_SUPPLIED INFORMATION_.
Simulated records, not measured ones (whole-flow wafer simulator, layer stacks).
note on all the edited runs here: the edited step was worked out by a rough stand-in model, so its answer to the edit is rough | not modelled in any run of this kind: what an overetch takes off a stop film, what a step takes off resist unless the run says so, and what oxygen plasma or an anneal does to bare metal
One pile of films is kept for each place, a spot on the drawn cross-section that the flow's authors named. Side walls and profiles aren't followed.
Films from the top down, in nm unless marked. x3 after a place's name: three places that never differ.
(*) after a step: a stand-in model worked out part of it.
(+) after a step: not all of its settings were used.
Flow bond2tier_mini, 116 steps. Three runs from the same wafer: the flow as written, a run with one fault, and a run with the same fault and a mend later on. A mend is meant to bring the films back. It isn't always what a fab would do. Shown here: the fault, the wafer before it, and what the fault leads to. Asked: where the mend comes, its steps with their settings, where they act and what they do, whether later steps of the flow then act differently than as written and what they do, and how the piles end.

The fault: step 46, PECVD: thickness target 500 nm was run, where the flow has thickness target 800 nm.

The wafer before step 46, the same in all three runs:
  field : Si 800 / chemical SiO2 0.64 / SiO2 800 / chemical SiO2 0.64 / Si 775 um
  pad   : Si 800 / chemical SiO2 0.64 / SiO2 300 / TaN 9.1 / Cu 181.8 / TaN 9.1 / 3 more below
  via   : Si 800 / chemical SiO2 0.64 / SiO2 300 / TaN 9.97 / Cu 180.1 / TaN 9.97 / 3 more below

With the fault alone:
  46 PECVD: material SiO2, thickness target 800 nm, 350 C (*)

_WORK TASK_.
From the listing above, repeat exactly the lines starting at the line that includes "Flow bond2tier_mini, 116" and ending at the line that includes "The fault: step", with nothing outside that span.

_ANSWER AREA_.
Flow bond2tier_mini, 116 steps. Three runs from the same wafer: the flow as written, a run with one fault, and a run with the same fault and a mend later on. A mend is meant to bring the films back. It isn't always what a fab would do. Shown here: the fault, the wafer before it, and what the fault leads to. Asked: where the mend comes, its steps with their settings, where they act and what they do, whether later steps of the flow then act differently than as written and what they do, and how the piles end.

The fault: step 46, PECVD: thickness target 500 nm was run, where the flow has thickness target 800 nm.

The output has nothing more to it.